- Exercise
The required output is every entry, printed exactly as written.

- Supplied data
----------

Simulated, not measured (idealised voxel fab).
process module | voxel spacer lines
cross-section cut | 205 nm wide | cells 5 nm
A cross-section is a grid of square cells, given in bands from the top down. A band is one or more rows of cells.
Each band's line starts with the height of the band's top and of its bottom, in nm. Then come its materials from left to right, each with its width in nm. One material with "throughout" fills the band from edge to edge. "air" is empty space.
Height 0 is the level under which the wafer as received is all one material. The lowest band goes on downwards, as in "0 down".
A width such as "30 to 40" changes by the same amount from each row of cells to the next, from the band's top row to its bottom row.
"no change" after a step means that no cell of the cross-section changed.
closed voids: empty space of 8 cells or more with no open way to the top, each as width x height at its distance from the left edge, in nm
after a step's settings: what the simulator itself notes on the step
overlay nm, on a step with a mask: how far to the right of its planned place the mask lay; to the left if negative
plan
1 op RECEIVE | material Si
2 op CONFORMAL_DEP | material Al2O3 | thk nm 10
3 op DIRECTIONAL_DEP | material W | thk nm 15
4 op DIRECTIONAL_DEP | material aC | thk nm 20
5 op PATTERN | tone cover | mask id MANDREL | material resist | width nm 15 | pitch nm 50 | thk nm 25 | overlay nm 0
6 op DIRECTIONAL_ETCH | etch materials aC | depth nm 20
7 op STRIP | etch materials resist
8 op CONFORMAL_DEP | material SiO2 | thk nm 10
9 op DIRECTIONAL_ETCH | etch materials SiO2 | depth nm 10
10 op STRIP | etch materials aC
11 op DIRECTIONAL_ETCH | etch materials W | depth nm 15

----------

- Your solution
Simulated, not measured (idealised voxel fab).
process module | voxel spacer lines
cross-section cut | 205 nm wide | cells 5 nm
A cross-section is a grid of square cells, given in bands from the top down. A band is one or more rows of cells.
Each band's line starts with the height of the band's top and of its bottom, in nm. Then come its materials from left to right, each with its width in nm. One material with "throughout" fills the band from edge to edge. "air" is empty space.
Height 0 is the level under which the wafer as received is all one material. The lowest band goes on downwards, as in "0 down".
A width such as "30 to 40" changes by the same amount from each row of cells to the next, from the band's top row to its bottom row.
"no change" after a step means that no cell of the cross-section changed.
closed voids: empty space of 8 cells or more with no open way to the top, each as width x height at its distance from the left edge, in nm
after a step's settings: what the simulator itself notes on the step
overlay nm, on a step with a mask: how far to the right of its planned place the mask lay; to the left if negative
plan
1 op RECEIVE | material Si
2 op CONFORMAL_DEP | material Al2O3 | thk nm 10
3 op DIRECTIONAL_DEP | material W | thk nm 15
4 op DIRECTIONAL_DEP | material aC | thk nm 20
5 op PATTERN | tone cover | mask id MANDREL | material resist | width nm 15 | pitch nm 50 | thk nm 25 | overlay nm 0
6 op DIRECTIONAL_ETCH | etch materials aC | depth nm 20
7 op STRIP | etch materials resist
8 op CONFORMAL_DEP | material SiO2 | thk nm 10
9 op DIRECTIONAL_ETCH | etch materials SiO2 | depth nm 10
10 op STRIP | etch materials aC
11 op DIRECTIONAL_ETCH | etch materials W | depth nm 15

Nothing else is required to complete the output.